# Brief
Begin with the first line of the listing and quote every line through the one containing "A cross-section is"; give only those lines.

##########

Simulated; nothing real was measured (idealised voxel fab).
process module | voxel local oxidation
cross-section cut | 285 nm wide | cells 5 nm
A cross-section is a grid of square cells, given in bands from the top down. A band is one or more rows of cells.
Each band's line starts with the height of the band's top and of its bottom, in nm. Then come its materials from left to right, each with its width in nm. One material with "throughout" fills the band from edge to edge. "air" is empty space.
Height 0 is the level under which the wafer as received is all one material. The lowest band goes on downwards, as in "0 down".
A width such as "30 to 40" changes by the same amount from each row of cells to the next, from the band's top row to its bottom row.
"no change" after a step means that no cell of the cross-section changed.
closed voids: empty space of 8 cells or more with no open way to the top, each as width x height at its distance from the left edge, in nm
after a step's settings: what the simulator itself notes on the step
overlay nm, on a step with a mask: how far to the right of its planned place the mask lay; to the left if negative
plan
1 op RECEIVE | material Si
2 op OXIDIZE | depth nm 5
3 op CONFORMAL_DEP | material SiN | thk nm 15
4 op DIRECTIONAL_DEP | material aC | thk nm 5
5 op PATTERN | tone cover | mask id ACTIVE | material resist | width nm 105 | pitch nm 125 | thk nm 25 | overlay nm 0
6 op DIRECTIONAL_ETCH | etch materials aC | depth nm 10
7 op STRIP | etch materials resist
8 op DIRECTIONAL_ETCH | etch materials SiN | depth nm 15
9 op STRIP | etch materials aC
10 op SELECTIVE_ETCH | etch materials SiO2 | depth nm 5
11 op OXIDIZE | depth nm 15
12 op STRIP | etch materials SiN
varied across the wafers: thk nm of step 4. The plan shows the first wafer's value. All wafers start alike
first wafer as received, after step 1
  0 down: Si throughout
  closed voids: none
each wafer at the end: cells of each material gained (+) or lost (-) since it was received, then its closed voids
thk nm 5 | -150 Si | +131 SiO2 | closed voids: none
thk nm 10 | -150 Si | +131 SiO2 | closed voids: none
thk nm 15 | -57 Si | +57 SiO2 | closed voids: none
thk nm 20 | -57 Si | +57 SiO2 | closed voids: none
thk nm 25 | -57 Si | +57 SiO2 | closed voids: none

##########

# Solution
Simulated; nothing real was measured (idealised voxel fab).
process module | voxel local oxidation
cross-section cut | 285 nm wide | cells 5 nm
A cross-section is a grid of square cells, given in bands from the top down. A band is one or more rows of cells.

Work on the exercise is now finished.